■ **Action item**
Repeat the entries exactly, keeping every line as it is.

■ **Dataset content**
——————————
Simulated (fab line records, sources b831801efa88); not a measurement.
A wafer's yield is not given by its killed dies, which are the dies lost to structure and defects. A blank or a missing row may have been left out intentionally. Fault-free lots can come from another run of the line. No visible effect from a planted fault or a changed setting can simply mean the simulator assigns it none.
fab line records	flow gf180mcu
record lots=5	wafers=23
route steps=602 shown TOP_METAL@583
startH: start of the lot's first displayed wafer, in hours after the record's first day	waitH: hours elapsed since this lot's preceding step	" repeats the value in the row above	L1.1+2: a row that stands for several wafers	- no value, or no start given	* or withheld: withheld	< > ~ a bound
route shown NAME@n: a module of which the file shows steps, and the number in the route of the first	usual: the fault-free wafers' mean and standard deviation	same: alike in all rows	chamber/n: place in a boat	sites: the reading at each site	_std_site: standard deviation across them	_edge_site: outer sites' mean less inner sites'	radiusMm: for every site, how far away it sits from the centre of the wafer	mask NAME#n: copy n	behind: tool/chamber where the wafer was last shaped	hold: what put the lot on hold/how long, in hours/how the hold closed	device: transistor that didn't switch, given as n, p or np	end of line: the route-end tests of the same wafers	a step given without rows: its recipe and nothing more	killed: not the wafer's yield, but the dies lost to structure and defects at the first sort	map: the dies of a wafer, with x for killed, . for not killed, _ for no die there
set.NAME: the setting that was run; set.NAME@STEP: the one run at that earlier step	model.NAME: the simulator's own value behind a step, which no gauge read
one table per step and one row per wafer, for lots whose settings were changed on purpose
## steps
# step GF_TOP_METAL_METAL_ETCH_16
——————————

■ **Exercise solution**
Simulated (fab line records, sources b831801efa88); not a measurement.
A wafer's yield is not given by its killed dies, which are the dies lost to structure and defects. A blank or a missing row may have been left out intentionally. Fault-free lots can come from another run of the line. No visible effect from a planted fault or a changed setting can simply mean the simulator assigns it none.
fab line records	flow gf180mcu
record lots=5	wafers=23
route steps=602 shown TOP_METAL@583
startH: start of the lot's first displayed wafer, in hours after the record's first day	waitH: hours elapsed since this lot's preceding step	" repeats the value in the row above	L1.1+2: a row that stands for several wafers	- no value, or no start given	* or withheld: withheld	< > ~ a bound
route shown NAME@n: a module of which the file shows steps, and the number in the route of the first	usual: the fault-free wafers' mean and standard deviation	same: alike in all rows	chamber/n: place in a boat	sites: the reading at each site	_std_site: standard deviation across them	_edge_site: outer sites' mean less inner sites'	radiusMm: for every site, how far away it sits from the centre of the wafer	mask NAME#n: copy n	behind: tool/chamber where the wafer was last shaped	hold: what put the lot on hold/how long, in hours/how the hold closed	device: transistor that didn't switch, given as n, p or np	end of line: the route-end tests of the same wafers	a step given without rows: its recipe and nothing more	killed: not the wafer's yield, but the dies lost to structure and defects at the first sort	map: the dies of a wafer, with x for killed, . for not killed, _ for no die there
set.NAME: the setting that was run; set.NAME@STEP: the one run at that earlier step	model.NAME: the simulator's own value behind a step, which no gauge read
one table per step and one row per wafer, for lots whose settings were changed on purpose
## steps
# step GF_TOP_METAL_METAL_ETCH_16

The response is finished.